Brief —
Each record must be repeated exactly as it stands.

Dataset extract —
=-=-=-=-=
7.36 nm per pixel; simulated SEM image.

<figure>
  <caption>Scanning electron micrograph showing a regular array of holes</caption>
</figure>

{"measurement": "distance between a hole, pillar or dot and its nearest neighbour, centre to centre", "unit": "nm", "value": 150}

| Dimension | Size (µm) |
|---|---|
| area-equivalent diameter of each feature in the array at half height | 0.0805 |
=-=-=-=-=

Your solution —
7.36 nm per pixel; simulated SEM image.

<figure>
  <caption>Scanning electron micrograph showing a regular array of holes</caption>
</figure>

{"measurement": "distance between a hole, pillar or dot and its nearest neighbour, centre to centre", "unit": "nm", "value": 150}

| Dimension | Size (µm) |
|---|---|
| area-equivalent diameter of each feature in the array at half height | 0.0805 |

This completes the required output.